• _Assigned task_
Exercise in exact copying. Transcribe every entry that follows, word for word.

*** Opening Source material ***

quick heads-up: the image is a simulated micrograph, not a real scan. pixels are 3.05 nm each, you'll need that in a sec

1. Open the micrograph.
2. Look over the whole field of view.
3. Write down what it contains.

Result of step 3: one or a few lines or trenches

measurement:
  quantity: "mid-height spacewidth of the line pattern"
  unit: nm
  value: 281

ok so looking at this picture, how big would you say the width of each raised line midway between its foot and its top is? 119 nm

*** Closing Source material ***

• _Response area_
quick heads-up: the image is a simulated micrograph, not a real scan. pixels are 3.05 nm each, you'll need that in a sec

1. Open the micrograph.
2. Look over the whole field of view.
3. Write down what it contains.

Result of step 3: one or a few lines or trenches

measurement:
  quantity: "mid-height spacewidth of the line pattern"
  unit: nm
  value: 281

ok so looking at this picture, how big would you say the width of each raised line midway between its foot and its top is? 119 nm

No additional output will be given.